Requirement: Repeat everything in the listing below. Keep each line exact.

▼▼▼

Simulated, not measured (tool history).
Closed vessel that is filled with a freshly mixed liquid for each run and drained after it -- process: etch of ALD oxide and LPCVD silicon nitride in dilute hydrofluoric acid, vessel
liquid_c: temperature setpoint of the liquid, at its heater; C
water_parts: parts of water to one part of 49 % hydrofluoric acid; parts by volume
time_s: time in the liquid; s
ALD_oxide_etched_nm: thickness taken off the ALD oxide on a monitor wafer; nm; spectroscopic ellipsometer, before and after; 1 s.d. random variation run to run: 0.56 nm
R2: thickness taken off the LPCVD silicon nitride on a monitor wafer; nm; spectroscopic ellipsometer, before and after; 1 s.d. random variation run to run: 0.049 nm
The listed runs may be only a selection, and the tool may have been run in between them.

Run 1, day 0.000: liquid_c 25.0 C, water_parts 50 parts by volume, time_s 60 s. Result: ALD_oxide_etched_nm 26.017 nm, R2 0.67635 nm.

▲▲▲

Written solution:
Simulated, not measured (tool history).
Closed vessel that is filled with a freshly mixed liquid for each run and drained after it -- process: etch of ALD oxide and LPCVD silicon nitride in dilute hydrofluoric acid, vessel
liquid_c: temperature setpoint of the liquid, at its heater; C
water_parts: parts of water to one part of 49 % hydrofluoric acid; parts by volume
time_s: time in the liquid; s
ALD_oxide_etched_nm: thickness taken off the ALD oxide on a monitor wafer; nm; spectroscopic ellipsometer, before and after; 1 s.d. random variation run to run: 0.56 nm
R2: thickness taken off the LPCVD silicon nitride on a monitor wafer; nm; spectroscopic ellipsometer, before and after; 1 s.d. random variation run to run: 0.049 nm
The listed runs may be only a selection, and the tool may have been run in between them.

Run 1, day 0.000: liquid_c 25.0 C, water_parts 50 parts by volume, time_s 60 s. Result: ALD_oxide_etched_nm 26.017 nm, R2 0.67635 nm.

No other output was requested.